LISTED RECORDS
=======

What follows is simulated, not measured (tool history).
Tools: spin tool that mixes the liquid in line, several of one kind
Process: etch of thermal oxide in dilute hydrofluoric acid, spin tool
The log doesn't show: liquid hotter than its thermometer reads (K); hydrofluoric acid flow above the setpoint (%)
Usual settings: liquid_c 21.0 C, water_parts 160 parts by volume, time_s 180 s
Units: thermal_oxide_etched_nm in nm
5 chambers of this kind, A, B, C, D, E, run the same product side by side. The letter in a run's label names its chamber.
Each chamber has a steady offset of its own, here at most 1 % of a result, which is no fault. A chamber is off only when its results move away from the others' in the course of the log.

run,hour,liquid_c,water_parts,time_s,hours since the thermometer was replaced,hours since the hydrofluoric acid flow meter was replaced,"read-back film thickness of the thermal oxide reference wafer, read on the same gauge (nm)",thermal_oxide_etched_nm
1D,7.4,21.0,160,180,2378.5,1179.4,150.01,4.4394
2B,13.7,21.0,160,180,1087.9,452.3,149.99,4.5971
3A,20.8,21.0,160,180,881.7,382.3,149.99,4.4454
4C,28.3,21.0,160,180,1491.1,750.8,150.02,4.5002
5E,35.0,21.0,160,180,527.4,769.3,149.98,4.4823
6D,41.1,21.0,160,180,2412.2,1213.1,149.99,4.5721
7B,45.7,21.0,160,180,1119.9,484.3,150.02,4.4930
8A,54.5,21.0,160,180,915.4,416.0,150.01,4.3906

=======

WORK INSTRUCTION
Would you please copy, word for word, everything above from the line containing "The log doesn't" down to the line containing "5 chambers of", those two lines included?

EXPECTED ANSWER
The log doesn't show: liquid hotter than its thermometer reads (K); hydrofluoric acid flow above the setpoint (%)
Usual settings: liquid_c 21.0 C, water_parts 160 parts by volume, time_s 180 s
Units: thermal_oxide_etched_nm in nm
5 chambers of this kind, A, B, C, D, E, run the same product side by side. The letter in a run's label names its chamber.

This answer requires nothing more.